Start of Supplied data

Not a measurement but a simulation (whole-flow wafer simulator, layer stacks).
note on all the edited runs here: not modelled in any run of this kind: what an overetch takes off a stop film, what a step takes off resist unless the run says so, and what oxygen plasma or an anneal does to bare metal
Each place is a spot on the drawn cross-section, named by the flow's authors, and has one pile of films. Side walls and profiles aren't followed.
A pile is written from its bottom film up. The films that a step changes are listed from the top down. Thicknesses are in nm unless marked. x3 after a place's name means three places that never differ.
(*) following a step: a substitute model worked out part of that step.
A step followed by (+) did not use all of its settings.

End of Supplied data

- Assignment: Write the records out once more, word for word.

- Exercise result:
Not a measurement but a simulation (whole-flow wafer simulator, layer stacks).
note on all the edited runs here: not modelled in any run of this kind: what an overetch takes off a stop film, what a step takes off resist unless the run says so, and what oxygen plasma or an anneal does to bare metal
Each place is a spot on the drawn cross-section, named by the flow's authors, and has one pile of films. Side walls and profiles aren't followed.
A pile is written from its bottom film up. The films that a step changes are listed from the top down. Thicknesses are in nm unless marked. x3 after a place's name means three places that never differ.
(*) following a step: a substitute model worked out part of that step.
A step followed by (+) did not use all of its settings.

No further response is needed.